START Given information
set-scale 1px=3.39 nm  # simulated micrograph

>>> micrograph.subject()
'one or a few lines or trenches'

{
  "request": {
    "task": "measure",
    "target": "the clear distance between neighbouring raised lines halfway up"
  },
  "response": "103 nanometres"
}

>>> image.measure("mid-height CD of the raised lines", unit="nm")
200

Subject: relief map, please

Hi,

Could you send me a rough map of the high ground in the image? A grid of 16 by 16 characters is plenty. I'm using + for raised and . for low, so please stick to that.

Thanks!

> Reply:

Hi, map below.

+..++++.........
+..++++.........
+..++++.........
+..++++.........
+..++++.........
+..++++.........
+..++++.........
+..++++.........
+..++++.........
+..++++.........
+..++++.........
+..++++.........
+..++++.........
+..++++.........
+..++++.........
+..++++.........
END Given information

_Work request:_
Repeat back all of the material, character for character.

_Response:_
set-scale 1px=3.39 nm  # simulated micrograph

>>> micrograph.subject()
'one or a few lines or trenches'

{
  "request": {
    "task": "measure",
    "target": "the clear distance between neighbouring raised lines halfway up"
  },
  "response": "103 nanometres"
}

>>> image.measure("mid-height CD of the raised lines", unit="nm")
200

Subject: relief map, please

Hi,

Could you send me a rough map of the high ground in the image? A grid of 16 by 16 characters is plenty. I'm using + for raised and . for low, so please stick to that.

Thanks!

> Reply:

Hi, map below.

+..++++.........
+..++++.........
+..++++.........
+..++++.........
+..++++.........
+..++++.........
+..++++.........
+..++++.........
+..++++.........
+..++++.........
+..++++.........
+..++++.........
+..++++.........
+..++++.........
+..++++.........
+..++++.........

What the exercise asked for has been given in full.